Provided records ::
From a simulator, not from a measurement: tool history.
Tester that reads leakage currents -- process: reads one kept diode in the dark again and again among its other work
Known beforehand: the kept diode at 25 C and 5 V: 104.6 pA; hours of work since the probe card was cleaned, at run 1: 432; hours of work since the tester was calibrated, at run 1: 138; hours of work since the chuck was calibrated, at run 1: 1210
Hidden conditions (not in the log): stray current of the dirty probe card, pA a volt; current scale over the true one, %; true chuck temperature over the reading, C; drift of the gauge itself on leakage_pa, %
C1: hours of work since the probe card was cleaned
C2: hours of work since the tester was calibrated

Work item ::
Output the full listing above without altering a single word.

Answer box ::
From a simulator, not from a measurement: tool history.
Tester that reads leakage currents -- process: reads one kept diode in the dark again and again among its other work
Known beforehand: the kept diode at 25 C and 5 V: 104.6 pA; hours of work since the probe card was cleaned, at run 1: 432; hours of work since the tester was calibrated, at run 1: 138; hours of work since the chuck was calibrated, at run 1: 1210
Hidden conditions (not in the log): stray current of the dirty probe card, pA a volt; current scale over the true one, %; true chuck temperature over the reading, C; drift of the gauge itself on leakage_pa, %
C1: hours of work since the probe card was cleaned
C2: hours of work since the tester was calibrated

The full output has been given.